[WORK INSTRUCTION] Copy the first line of the material below and every later line through the line containing "964.4 | 105.4600 |", without any other output.

⁂

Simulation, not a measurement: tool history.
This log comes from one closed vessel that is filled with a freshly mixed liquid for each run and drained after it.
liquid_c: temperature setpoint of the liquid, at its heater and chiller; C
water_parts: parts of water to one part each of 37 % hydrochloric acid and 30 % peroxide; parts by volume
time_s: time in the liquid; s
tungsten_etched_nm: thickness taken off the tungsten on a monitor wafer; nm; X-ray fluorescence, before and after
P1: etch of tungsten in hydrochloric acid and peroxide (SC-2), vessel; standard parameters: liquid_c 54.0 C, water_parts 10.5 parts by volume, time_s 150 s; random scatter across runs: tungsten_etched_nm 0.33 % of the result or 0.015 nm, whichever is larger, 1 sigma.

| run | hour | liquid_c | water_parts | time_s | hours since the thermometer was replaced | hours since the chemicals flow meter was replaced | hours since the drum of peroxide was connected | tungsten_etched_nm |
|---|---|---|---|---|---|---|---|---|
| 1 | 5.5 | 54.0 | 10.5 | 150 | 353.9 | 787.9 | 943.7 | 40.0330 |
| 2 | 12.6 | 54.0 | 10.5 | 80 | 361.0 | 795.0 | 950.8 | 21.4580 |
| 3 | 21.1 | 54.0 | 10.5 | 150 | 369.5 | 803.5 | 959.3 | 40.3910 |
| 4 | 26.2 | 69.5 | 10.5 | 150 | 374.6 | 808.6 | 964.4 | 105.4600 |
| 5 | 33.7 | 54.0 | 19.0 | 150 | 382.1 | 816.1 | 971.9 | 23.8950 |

⁂

[ANSWER BOX]
Simulation, not a measurement: tool history.
This log comes from one closed vessel that is filled with a freshly mixed liquid for each run and drained after it.
liquid_c: temperature setpoint of the liquid, at its heater and chiller; C
water_parts: parts of water to one part each of 37 % hydrochloric acid and 30 % peroxide; parts by volume
time_s: time in the liquid; s
tungsten_etched_nm: thickness taken off the tungsten on a monitor wafer; nm; X-ray fluorescence, before and after
P1: etch of tungsten in hydrochloric acid and peroxide (SC-2), vessel; standard parameters: liquid_c 54.0 C, water_parts 10.5 parts by volume, time_s 150 s; random scatter across runs: tungsten_etched_nm 0.33 % of the result or 0.015 nm, whichever is larger, 1 sigma.

| run | hour | liquid_c | water_parts | time_s | hours since the thermometer was replaced | hours since the chemicals flow meter was replaced | hours since the drum of peroxide was connected | tungsten_etched_nm |
|---|---|---|---|---|---|---|---|---|
| 1 | 5.5 | 54.0 | 10.5 | 150 | 353.9 | 787.9 | 943.7 | 40.0330 |
| 2 | 12.6 | 54.0 | 10.5 | 80 | 361.0 | 795.0 | 950.8 | 21.4580 |
| 3 | 21.1 | 54.0 | 10.5 | 150 | 369.5 | 803.5 | 959.3 | 40.3910 |
| 4 | 26.2 | 69.5 | 10.5 | 150 | 374.6 | 808.6 | 964.4 | 105.4600 |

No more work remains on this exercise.